[ACTIVITY]
Taking the line with "C2: hours of" as the first and the line with "R2: time above" as the last, set down exactly every line in that range from the entries below, and no more.

[RECORDED DATA]
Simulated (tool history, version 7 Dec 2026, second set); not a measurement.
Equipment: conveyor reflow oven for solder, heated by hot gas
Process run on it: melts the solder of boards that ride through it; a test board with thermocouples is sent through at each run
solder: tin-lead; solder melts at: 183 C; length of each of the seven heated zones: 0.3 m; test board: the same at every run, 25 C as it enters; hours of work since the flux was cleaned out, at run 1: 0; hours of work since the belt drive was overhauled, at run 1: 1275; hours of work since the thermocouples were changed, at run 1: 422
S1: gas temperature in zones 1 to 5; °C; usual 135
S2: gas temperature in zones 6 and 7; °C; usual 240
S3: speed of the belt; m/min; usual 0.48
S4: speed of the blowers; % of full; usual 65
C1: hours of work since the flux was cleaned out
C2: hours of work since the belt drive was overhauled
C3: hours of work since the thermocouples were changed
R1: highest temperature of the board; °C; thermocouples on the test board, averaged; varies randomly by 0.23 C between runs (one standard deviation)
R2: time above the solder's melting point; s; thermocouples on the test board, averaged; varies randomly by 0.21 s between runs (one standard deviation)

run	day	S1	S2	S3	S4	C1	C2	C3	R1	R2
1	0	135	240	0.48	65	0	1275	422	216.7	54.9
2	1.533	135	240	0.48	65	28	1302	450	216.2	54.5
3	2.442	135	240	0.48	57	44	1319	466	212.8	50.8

[TASK SOLUTION]
C2: hours of work since the belt drive was overhauled
C3: hours of work since the thermocouples were changed
R1: highest temperature of the board; °C; thermocouples on the test board, averaged; varies randomly by 0.23 C between runs (one standard deviation)
R2: time above the solder's melting point; s; thermocouples on the test board, averaged; varies randomly by 0.21 s between runs (one standard deviation)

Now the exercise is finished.